§ **Action item**:
In the listing beneath this line, copy exactly the lines starting with the one containing "lines or trenches" and going on through the one containing "Fill in the blank using the image.".

━━━━━━━━━━━━━━━━━━━━

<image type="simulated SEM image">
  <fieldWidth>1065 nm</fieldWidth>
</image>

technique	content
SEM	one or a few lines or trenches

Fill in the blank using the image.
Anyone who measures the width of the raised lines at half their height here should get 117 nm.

━━━━━━━━━━━━━━━━━━━━

§ **Written response**:
SEM	one or a few lines or trenches

Fill in the blank using the image.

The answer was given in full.